§ **Brief**: Copy out, unchanged, every line from the start of the records to the line that contains "Divide the image", and stop there.

§ **Data for analysis**:
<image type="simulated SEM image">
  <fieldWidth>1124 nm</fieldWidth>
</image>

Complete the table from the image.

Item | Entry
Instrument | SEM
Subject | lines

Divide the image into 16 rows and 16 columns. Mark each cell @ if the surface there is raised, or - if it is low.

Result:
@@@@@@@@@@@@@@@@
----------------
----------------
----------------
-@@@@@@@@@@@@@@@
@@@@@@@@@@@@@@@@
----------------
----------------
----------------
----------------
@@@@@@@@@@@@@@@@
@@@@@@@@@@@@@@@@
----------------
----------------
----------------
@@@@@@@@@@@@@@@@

§ **Answer space**:
<image type="simulated SEM image">
  <fieldWidth>1124 nm</fieldWidth>
</image>

Complete the table from the image.

Item | Entry
Instrument | SEM
Subject | lines

Divide the image into 16 rows and 16 columns. Mark each cell @ if the surface there is raised, or - if it is low.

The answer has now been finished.